* Requirement:
Below are the entries; give again exactly the lines from the one mentioning "Each band's line" through the one mentioning "after a step's", inclusive.

* Data provided:
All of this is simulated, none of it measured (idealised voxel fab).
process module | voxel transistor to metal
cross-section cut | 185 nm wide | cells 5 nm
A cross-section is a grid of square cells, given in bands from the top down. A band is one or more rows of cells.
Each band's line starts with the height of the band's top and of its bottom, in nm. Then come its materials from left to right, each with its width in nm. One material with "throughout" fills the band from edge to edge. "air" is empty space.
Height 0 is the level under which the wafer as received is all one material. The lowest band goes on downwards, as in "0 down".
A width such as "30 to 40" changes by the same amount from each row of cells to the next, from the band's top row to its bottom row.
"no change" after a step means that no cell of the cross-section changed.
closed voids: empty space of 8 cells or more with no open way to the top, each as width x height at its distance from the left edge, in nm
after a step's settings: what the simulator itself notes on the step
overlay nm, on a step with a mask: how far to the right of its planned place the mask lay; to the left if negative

* Expected answer:
Each band's line starts with the height of the band's top and of its bottom, in nm. Then come its materials from left to right, each with its width in nm. One material with "throughout" fills the band from edge to edge. "air" is empty space.
Height 0 is the level under which the wafer as received is all one material. The lowest band goes on downwards, as in "0 down".
A width such as "30 to 40" changes by the same amount from each row of cells to the next, from the band's top row to its bottom row.
"no change" after a step means that no cell of the cross-section changed.
closed voids: empty space of 8 cells or more with no open way to the top, each as width x height at its distance from the left edge, in nm
after a step's settings: what the simulator itself notes on the step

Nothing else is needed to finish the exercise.